**Task item**
Could you repeat all of the entries below, character for character?

**Extracted records**
————
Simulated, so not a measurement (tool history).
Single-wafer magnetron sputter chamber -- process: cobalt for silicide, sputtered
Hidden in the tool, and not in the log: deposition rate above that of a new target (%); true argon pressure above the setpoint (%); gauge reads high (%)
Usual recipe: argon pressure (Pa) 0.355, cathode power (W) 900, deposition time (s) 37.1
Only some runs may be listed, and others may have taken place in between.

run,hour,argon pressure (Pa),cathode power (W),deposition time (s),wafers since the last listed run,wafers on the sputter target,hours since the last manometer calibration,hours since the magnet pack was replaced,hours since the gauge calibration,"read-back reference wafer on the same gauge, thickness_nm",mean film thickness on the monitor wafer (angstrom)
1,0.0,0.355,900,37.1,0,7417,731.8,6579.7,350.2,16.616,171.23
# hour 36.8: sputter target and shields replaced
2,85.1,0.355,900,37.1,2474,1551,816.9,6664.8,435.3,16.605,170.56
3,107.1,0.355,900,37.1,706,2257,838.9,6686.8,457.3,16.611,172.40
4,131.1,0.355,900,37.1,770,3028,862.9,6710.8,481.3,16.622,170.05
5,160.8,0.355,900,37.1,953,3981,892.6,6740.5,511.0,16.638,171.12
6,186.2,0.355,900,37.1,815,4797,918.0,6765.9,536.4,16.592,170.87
————

**Task output**
Simulated, so not a measurement (tool history).
Single-wafer magnetron sputter chamber -- process: cobalt for silicide, sputtered
Hidden in the tool, and not in the log: deposition rate above that of a new target (%); true argon pressure above the setpoint (%); gauge reads high (%)
Usual recipe: argon pressure (Pa) 0.355, cathode power (W) 900, deposition time (s) 37.1
Only some runs may be listed, and others may have taken place in between.

run,hour,argon pressure (Pa),cathode power (W),deposition time (s),wafers since the last listed run,wafers on the sputter target,hours since the last manometer calibration,hours since the magnet pack was replaced,hours since the gauge calibration,"read-back reference wafer on the same gauge, thickness_nm",mean film thickness on the monitor wafer (angstrom)
1,0.0,0.355,900,37.1,0,7417,731.8,6579.7,350.2,16.616,171.23
# hour 36.8: sputter target and shields replaced
2,85.1,0.355,900,37.1,2474,1551,816.9,6664.8,435.3,16.605,170.56
3,107.1,0.355,900,37.1,706,2257,838.9,6686.8,457.3,16.611,172.40
4,131.1,0.355,900,37.1,770,3028,862.9,6710.8,481.3,16.622,170.05
5,160.8,0.355,900,37.1,953,3981,892.6,6740.5,511.0,16.638,171.12
6,186.2,0.355,900,37.1,815,4797,918.0,6765.9,536.4,16.592,170.87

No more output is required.